* Recorded information:
○ ○ ○ ○ ○

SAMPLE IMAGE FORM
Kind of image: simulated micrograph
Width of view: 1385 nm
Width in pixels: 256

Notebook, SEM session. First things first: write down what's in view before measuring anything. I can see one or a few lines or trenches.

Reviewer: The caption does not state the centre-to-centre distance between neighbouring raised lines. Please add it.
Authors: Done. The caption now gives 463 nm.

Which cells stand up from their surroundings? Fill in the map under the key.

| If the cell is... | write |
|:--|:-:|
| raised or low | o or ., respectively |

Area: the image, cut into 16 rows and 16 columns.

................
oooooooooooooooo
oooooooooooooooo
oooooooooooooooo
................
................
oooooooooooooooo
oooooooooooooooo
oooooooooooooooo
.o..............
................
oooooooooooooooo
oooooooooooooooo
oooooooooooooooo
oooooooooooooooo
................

○ ○ ○ ○ ○

* Assigned task: The full set of records must be output again exactly.

* Reply:
SAMPLE IMAGE FORM
Kind of image: simulated micrograph
Width of view: 1385 nm
Width in pixels: 256

Notebook, SEM session. First things first: write down what's in view before measuring anything. I can see one or a few lines or trenches.

Reviewer: The caption does not state the centre-to-centre distance between neighbouring raised lines. Please add it.
Authors: Done. The caption now gives 463 nm.

Which cells stand up from their surroundings? Fill in the map under the key.

| If the cell is... | write |
|:--|:-:|
| raised or low | o or ., respectively |

Area: the image, cut into 16 rows and 16 columns.

................
oooooooooooooooo
oooooooooooooooo
oooooooooooooooo
................
................
oooooooooooooooo
oooooooooooooooo
oooooooooooooooo
.o..............
................
oooooooooooooooo
oooooooooooooooo
oooooooooooooooo
oooooooooooooooo
................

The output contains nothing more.